### WORK TASK
Please repeat the listing exactly, with every line intact.

━━━ PROVIDED MATERIAL ━━━
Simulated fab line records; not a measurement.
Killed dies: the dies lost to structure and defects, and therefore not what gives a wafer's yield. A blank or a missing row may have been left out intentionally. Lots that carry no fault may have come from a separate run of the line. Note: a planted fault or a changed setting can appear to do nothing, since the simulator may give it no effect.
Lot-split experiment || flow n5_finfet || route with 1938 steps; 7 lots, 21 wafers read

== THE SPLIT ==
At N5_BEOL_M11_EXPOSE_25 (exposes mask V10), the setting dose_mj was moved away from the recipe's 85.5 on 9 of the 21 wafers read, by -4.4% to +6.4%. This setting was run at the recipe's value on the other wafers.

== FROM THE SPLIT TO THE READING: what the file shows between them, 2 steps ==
━━━

### EXERCISE RESULT
Simulated fab line records; not a measurement.
Killed dies: the dies lost to structure and defects, and therefore not what gives a wafer's yield. A blank or a missing row may have been left out intentionally. Lots that carry no fault may have come from a separate run of the line. Note: a planted fault or a changed setting can appear to do nothing, since the simulator may give it no effect.
Lot-split experiment || flow n5_finfet || route with 1938 steps; 7 lots, 21 wafers read

== THE SPLIT ==
At N5_BEOL_M11_EXPOSE_25 (exposes mask V10), the setting dose_mj was moved away from the recipe's 85.5 on 9 of the 21 wafers read, by -4.4% to +6.4%. This setting was run at the recipe's value on the other wafers.

== FROM THE SPLIT TO THE READING: what the file shows between them, 2 steps ==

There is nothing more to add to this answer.